>>>>>
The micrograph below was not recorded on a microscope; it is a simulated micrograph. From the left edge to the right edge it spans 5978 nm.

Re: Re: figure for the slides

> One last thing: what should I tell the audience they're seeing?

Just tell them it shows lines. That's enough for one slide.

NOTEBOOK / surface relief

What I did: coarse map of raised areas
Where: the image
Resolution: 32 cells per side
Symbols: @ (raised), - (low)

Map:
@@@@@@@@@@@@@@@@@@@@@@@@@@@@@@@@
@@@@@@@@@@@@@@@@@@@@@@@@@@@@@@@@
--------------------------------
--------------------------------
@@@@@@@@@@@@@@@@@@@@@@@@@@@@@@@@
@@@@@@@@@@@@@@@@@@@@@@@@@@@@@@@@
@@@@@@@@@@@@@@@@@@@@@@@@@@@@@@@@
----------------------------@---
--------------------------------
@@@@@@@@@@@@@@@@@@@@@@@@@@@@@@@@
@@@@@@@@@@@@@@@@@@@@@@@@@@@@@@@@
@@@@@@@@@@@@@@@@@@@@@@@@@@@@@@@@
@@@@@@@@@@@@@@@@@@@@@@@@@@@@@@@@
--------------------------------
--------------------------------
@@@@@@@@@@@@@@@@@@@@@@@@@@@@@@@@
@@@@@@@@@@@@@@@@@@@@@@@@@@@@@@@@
<<<<<

» **Activity**
Exactly as they stand, please print the lines from the first line of the records above down to the line that includes "Symbols: @ (raised), - (low)", both of those included and no others.

» **Exercise result**
The micrograph below was not recorded on a microscope; it is a simulated micrograph. From the left edge to the right edge it spans 5978 nm.

Re: Re: figure for the slides

> One last thing: what should I tell the audience they're seeing?

Just tell them it shows lines. That's enough for one slide.

NOTEBOOK / surface relief

What I did: coarse map of raised areas
Where: the image
Resolution: 32 cells per side
Symbols: @ (raised), - (low)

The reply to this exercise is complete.